⟨

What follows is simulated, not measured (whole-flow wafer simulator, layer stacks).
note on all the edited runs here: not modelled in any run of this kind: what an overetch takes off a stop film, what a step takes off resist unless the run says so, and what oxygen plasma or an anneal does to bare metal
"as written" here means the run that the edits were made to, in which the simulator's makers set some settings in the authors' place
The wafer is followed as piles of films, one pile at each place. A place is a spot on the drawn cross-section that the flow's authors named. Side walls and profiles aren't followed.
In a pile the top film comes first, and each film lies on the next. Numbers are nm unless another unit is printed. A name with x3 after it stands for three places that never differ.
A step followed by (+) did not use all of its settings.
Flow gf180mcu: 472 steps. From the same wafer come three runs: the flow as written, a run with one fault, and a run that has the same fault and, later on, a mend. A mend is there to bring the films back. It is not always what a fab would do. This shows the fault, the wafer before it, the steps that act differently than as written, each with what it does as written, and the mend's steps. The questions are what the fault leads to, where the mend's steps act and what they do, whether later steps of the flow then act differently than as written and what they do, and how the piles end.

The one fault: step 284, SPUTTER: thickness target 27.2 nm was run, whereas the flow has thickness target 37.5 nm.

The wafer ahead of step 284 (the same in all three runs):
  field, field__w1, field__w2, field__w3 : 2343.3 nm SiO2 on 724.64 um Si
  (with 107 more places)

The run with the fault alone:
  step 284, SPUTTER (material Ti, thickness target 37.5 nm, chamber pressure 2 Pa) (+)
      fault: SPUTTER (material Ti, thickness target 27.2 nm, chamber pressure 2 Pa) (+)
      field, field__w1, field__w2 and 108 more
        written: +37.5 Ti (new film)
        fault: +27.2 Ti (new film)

⟩

Required action: Nothing is to be left out. Repeat the whole listing exactly.

Solution:
What follows is simulated, not measured (whole-flow wafer simulator, layer stacks).
note on all the edited runs here: not modelled in any run of this kind: what an overetch takes off a stop film, what a step takes off resist unless the run says so, and what oxygen plasma or an anneal does to bare metal
"as written" here means the run that the edits were made to, in which the simulator's makers set some settings in the authors' place
The wafer is followed as piles of films, one pile at each place. A place is a spot on the drawn cross-section that the flow's authors named. Side walls and profiles aren't followed.
In a pile the top film comes first, and each film lies on the next. Numbers are nm unless another unit is printed. A name with x3 after it stands for three places that never differ.
A step followed by (+) did not use all of its settings.
Flow gf180mcu: 472 steps. From the same wafer come three runs: the flow as written, a run with one fault, and a run that has the same fault and, later on, a mend. A mend is there to bring the films back. It is not always what a fab would do. This shows the fault, the wafer before it, the steps that act differently than as written, each with what it does as written, and the mend's steps. The questions are what the fault leads to, where the mend's steps act and what they do, whether later steps of the flow then act differently than as written and what they do, and how the piles end.

The one fault: step 284, SPUTTER: thickness target 27.2 nm was run, whereas the flow has thickness target 37.5 nm.

The wafer ahead of step 284 (the same in all three runs):
  field, field__w1, field__w2, field__w3 : 2343.3 nm SiO2 on 724.64 um Si
  (with 107 more places)

The run with the fault alone:
  step 284, SPUTTER (material Ti, thickness target 37.5 nm, chamber pressure 2 Pa) (+)
      fault: SPUTTER (material Ti, thickness target 27.2 nm, chamber pressure 2 Pa) (+)
      field, field__w1, field__w2 and 108 more
        written: +37.5 Ti (new film)
        fault: +27.2 Ti (new film)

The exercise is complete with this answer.